#### Provided data:
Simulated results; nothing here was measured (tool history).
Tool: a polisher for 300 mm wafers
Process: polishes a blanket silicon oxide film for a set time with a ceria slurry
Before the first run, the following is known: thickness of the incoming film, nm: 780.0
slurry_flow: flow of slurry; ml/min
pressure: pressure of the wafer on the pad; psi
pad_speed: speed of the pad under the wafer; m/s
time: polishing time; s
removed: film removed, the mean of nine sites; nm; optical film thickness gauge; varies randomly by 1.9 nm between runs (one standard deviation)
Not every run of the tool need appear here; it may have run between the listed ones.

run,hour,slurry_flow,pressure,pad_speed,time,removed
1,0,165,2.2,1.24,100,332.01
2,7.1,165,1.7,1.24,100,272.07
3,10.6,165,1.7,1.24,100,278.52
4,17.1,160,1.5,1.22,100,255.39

#### Brief:
Your answer should be an exact transcription of the data above.

#### Exercise result:
Simulated results; nothing here was measured (tool history).
Tool: a polisher for 300 mm wafers
Process: polishes a blanket silicon oxide film for a set time with a ceria slurry
Before the first run, the following is known: thickness of the incoming film, nm: 780.0
slurry_flow: flow of slurry; ml/min
pressure: pressure of the wafer on the pad; psi
pad_speed: speed of the pad under the wafer; m/s
time: polishing time; s
removed: film removed, the mean of nine sites; nm; optical film thickness gauge; varies randomly by 1.9 nm between runs (one standard deviation)
Not every run of the tool need appear here; it may have run between the listed ones.

run,hour,slurry_flow,pressure,pad_speed,time,removed
1,0,165,2.2,1.24,100,332.01
2,7.1,165,1.7,1.24,100,272.07
3,10.6,165,1.7,1.24,100,278.52
4,17.1,160,1.5,1.22,100,255.39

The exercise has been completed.